[WORK INSTRUCTION] In the entries that follow, find the line containing "L204.5;3;10.9;95;20.003", then output exactly every line from the first through that one.

[SUPPLIED MATERIAL]
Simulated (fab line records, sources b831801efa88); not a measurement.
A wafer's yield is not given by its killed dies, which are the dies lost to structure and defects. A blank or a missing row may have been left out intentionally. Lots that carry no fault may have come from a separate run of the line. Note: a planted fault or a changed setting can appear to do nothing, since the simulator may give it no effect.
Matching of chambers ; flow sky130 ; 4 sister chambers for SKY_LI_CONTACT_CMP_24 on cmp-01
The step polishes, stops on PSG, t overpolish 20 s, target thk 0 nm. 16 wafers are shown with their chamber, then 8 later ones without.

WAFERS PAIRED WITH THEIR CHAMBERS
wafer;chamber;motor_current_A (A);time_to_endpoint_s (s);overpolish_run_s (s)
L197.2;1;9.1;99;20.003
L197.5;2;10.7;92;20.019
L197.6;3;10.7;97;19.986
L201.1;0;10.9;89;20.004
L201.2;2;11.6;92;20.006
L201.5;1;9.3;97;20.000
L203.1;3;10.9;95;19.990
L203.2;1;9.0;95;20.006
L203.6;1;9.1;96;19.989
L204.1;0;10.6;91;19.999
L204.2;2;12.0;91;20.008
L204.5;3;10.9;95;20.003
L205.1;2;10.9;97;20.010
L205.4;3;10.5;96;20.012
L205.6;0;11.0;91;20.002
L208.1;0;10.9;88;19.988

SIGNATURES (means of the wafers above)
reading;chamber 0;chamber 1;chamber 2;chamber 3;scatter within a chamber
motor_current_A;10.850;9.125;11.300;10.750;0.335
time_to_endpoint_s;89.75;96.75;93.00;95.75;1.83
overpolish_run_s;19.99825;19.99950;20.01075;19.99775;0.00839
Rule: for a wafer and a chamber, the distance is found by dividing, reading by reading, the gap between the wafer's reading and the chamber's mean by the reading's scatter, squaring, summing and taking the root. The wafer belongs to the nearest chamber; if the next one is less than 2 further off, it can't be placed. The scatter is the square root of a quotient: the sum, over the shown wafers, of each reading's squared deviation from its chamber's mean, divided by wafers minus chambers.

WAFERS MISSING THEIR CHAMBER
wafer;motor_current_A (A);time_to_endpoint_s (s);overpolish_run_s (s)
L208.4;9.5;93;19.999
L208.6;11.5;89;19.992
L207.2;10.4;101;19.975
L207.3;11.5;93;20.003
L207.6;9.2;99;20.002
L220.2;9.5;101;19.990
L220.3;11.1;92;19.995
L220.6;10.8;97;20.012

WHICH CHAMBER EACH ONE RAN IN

[ANSWER SPACE]
Simulated (fab line records, sources b831801efa88); not a measurement.
A wafer's yield is not given by its killed dies, which are the dies lost to structure and defects. A blank or a missing row may have been left out intentionally. Lots that carry no fault may have come from a separate run of the line. Note: a planted fault or a changed setting can appear to do nothing, since the simulator may give it no effect.
Matching of chambers ; flow sky130 ; 4 sister chambers for SKY_LI_CONTACT_CMP_24 on cmp-01
The step polishes, stops on PSG, t overpolish 20 s, target thk 0 nm. 16 wafers are shown with their chamber, then 8 later ones without.

WAFERS PAIRED WITH THEIR CHAMBERS
wafer;chamber;motor_current_A (A);time_to_endpoint_s (s);overpolish_run_s (s)
L197.2;1;9.1;99;20.003
L197.5;2;10.7;92;20.019
L197.6;3;10.7;97;19.986
L201.1;0;10.9;89;20.004
L201.2;2;11.6;92;20.006
L201.5;1;9.3;97;20.000
L203.1;3;10.9;95;19.990
L203.2;1;9.0;95;20.006
L203.6;1;9.1;96;19.989
L204.1;0;10.6;91;19.999
L204.2;2;12.0;91;20.008
L204.5;3;10.9;95;20.003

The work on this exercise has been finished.